Write out the lines from the top of the material through the line with "Sound: the wafers", exactly and with nothing added.

▬▬▬▬▬▬

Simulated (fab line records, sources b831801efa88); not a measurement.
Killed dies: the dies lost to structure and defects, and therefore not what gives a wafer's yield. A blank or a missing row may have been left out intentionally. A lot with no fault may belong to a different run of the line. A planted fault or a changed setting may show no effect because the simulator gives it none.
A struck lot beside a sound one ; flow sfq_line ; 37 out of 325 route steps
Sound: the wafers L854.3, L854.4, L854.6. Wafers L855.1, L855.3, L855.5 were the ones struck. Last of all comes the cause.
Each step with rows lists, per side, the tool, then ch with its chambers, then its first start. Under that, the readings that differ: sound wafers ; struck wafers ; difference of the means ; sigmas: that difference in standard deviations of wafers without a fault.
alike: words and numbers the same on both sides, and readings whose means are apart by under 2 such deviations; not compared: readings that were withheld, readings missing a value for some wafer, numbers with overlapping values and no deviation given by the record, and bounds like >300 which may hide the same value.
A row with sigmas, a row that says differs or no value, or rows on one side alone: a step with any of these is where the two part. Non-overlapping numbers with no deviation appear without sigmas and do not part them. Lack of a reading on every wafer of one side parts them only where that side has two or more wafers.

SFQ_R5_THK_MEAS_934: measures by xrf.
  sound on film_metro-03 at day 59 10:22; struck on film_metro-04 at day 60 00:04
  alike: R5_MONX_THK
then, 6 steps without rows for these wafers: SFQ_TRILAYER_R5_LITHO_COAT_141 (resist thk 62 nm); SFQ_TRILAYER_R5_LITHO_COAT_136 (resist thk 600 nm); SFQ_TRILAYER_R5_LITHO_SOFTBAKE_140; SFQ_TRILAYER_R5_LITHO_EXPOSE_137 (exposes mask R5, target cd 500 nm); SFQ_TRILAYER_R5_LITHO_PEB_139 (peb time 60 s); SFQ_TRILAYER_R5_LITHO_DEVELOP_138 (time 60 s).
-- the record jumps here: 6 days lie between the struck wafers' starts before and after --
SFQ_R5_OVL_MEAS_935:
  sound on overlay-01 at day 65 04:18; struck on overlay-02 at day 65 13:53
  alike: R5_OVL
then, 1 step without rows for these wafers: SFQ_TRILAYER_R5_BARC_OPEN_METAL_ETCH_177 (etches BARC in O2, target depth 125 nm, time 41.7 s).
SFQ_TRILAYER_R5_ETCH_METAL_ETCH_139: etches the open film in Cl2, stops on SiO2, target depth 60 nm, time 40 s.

▬▬▬▬▬▬

**Written solution**:
Simulated (fab line records, sources b831801efa88); not a measurement.
Killed dies: the dies lost to structure and defects, and therefore not what gives a wafer's yield. A blank or a missing row may have been left out intentionally. A lot with no fault may belong to a different run of the line. A planted fault or a changed setting may show no effect because the simulator gives it none.
A struck lot beside a sound one ; flow sfq_line ; 37 out of 325 route steps
Sound: the wafers L854.3, L854.4, L854.6. Wafers L855.1, L855.3, L855.5 were the ones struck. Last of all comes the cause.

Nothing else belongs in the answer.